Work instruction: Every line of the data is to be reproduced exactly.

>>>
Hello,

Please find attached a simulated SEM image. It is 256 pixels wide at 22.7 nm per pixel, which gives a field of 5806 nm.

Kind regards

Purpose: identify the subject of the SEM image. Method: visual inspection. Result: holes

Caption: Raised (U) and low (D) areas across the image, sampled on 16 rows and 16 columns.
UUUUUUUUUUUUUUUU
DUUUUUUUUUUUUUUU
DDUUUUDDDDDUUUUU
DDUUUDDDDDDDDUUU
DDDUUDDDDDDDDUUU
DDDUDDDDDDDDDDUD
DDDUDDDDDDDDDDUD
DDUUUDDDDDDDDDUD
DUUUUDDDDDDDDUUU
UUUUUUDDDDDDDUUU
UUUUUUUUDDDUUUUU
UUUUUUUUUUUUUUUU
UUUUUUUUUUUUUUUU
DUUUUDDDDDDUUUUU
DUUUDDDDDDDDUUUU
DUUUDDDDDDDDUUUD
<<<

Result:
Hello,

Please find attached a simulated SEM image. It is 256 pixels wide at 22.7 nm per pixel, which gives a field of 5806 nm.

Kind regards

Purpose: identify the subject of the SEM image. Method: visual inspection. Result: holes

Caption: Raised (U) and low (D) areas across the image, sampled on 16 rows and 16 columns.
UUUUUUUUUUUUUUUU
DUUUUUUUUUUUUUUU
DDUUUUDDDDDUUUUU
DDUUUDDDDDDDDUUU
DDDUUDDDDDDDDUUU
DDDUDDDDDDDDDDUD
DDDUDDDDDDDDDDUD
DDUUUDDDDDDDDDUD
DUUUUDDDDDDDDUUU
UUUUUUDDDDDDDUUU
UUUUUUUUDDDUUUUU
UUUUUUUUUUUUUUUU
UUUUUUUUUUUUUUUU
DUUUUDDDDDDUUUUU
DUUUDDDDDDDDUUUU
DUUUDDDDDDDDUUUD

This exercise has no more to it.